Restate word for word the lines in the listing below, starting at the line containing "S1: source power; kW; usual 0.440" and ending at the line containing "R1: mean etch", both included; leave out the rest.

Start of Block

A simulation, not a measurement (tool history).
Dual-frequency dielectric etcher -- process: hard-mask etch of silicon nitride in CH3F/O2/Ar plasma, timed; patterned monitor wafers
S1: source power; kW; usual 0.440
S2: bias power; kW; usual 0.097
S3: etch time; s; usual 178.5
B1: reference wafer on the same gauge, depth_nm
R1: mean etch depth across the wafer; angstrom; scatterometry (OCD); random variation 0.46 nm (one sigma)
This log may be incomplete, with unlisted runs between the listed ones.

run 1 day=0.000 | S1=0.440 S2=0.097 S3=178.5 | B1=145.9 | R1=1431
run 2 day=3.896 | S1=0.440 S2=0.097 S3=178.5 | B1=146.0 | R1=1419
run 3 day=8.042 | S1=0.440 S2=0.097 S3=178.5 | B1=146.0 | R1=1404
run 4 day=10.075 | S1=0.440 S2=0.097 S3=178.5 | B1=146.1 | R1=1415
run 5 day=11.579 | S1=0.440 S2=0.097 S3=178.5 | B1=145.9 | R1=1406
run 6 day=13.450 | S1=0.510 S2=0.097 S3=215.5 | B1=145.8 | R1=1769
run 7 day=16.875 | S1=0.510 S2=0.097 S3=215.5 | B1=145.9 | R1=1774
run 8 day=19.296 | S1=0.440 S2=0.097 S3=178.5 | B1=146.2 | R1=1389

End of Block

**WRITTEN SOLUTION**.
S1: source power; kW; usual 0.440
S2: bias power; kW; usual 0.097
S3: etch time; s; usual 178.5
B1: reference wafer on the same gauge, depth_nm
R1: mean etch depth across the wafer; angstrom; scatterometry (OCD); random variation 0.46 nm (one sigma)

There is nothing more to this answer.